### [EXTRACTED MATERIAL]
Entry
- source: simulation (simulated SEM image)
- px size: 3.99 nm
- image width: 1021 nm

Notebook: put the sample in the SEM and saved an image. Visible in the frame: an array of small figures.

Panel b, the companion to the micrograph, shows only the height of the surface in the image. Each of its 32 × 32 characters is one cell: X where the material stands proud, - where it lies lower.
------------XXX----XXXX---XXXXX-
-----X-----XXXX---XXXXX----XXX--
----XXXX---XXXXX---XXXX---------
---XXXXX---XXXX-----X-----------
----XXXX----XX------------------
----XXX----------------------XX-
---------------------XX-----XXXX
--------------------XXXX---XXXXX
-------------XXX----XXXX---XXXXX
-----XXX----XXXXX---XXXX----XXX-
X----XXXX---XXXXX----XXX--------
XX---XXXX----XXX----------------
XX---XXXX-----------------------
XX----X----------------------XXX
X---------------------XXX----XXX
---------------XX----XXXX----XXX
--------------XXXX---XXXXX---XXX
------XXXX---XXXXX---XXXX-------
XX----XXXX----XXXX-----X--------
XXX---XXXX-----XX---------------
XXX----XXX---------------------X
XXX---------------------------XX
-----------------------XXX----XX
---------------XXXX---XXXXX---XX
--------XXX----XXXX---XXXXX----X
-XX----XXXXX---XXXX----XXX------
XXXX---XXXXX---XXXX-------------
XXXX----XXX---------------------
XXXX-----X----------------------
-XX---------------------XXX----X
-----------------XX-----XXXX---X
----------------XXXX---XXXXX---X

### [BRIEF]
Take the lines above from the first through the one containing "-----------------XX-----XXXX---X" and reproduce them exactly; include nothing else.

### [TASK SOLUTION]
Entry
- source: simulation (simulated SEM image)
- px size: 3.99 nm
- image width: 1021 nm

Notebook: put the sample in the SEM and saved an image. Visible in the frame: an array of small figures.

Panel b, the companion to the micrograph, shows only the height of the surface in the image. Each of its 32 × 32 characters is one cell: X where the material stands proud, - where it lies lower.
------------XXX----XXXX---XXXXX-
-----X-----XXXX---XXXXX----XXX--
----XXXX---XXXXX---XXXX---------
---XXXXX---XXXX-----X-----------
----XXXX----XX------------------
----XXX----------------------XX-
---------------------XX-----XXXX
--------------------XXXX---XXXXX
-------------XXX----XXXX---XXXXX
-----XXX----XXXXX---XXXX----XXX-
X----XXXX---XXXXX----XXX--------
XX---XXXX----XXX----------------
XX---XXXX-----------------------
XX----X----------------------XXX
X---------------------XXX----XXX
---------------XX----XXXX----XXX
--------------XXXX---XXXXX---XXX
------XXXX---XXXXX---XXXX-------
XX----XXXX----XXXX-----X--------
XXX---XXXX-----XX---------------
XXX----XXX---------------------X
XXX---------------------------XX
-----------------------XXX----XX
---------------XXXX---XXXXX---XX
--------XXX----XXXX---XXXXX----X
-XX----XXXXX---XXXX----XXX------
XXXX---XXXXX---XXXX-------------
XXXX----XXX---------------------
XXXX-----X----------------------
-XX---------------------XXX----X
-----------------XX-----XXXX---X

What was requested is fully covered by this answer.